- [ACTION ITEM] Send back exactly the lines from the opening line of the records below through the one with "Each cross-section below".

- [STUDY MATERIAL]
BEGIN
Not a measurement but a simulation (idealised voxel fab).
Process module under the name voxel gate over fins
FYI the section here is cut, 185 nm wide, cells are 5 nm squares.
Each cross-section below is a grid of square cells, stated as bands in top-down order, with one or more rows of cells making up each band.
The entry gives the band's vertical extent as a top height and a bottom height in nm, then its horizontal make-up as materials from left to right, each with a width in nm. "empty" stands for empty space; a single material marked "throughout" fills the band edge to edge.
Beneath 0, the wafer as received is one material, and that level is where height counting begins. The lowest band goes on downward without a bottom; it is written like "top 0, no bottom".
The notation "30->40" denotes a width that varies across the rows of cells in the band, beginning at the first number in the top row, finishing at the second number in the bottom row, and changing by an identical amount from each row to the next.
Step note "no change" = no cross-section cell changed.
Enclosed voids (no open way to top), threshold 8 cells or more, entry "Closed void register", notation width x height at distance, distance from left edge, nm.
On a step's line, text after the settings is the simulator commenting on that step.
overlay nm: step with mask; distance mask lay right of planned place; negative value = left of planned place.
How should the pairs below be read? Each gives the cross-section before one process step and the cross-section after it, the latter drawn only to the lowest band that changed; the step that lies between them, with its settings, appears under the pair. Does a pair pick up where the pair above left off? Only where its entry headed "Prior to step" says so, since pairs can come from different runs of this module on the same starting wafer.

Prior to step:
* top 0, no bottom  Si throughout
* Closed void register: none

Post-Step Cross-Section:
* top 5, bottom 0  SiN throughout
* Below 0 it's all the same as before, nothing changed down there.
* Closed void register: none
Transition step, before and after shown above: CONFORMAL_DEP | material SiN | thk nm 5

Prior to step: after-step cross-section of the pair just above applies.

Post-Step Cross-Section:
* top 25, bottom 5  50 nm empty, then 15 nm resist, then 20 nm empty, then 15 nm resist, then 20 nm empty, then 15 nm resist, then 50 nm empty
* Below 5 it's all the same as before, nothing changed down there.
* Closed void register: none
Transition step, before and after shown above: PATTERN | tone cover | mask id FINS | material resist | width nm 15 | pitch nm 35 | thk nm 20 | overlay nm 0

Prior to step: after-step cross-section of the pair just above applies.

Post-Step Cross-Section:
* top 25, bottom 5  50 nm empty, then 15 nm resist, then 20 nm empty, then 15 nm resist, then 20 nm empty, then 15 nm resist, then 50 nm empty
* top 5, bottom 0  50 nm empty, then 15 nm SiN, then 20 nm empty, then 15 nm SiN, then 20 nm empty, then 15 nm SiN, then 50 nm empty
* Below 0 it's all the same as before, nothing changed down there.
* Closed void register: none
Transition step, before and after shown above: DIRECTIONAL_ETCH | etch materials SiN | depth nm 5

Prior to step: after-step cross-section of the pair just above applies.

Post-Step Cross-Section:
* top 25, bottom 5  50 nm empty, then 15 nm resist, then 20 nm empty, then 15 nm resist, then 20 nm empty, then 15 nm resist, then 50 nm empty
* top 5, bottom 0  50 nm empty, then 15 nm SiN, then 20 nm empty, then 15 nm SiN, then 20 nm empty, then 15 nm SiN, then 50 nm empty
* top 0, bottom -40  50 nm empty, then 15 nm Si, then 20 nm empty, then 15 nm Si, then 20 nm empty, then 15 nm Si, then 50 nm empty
END

- [RESULT]
Not a measurement but a simulation (idealised voxel fab).
Process module under the name voxel gate over fins
FYI the section here is cut, 185 nm wide, cells are 5 nm squares.
Each cross-section below is a grid of square cells, stated as bands in top-down order, with one or more rows of cells making up each band.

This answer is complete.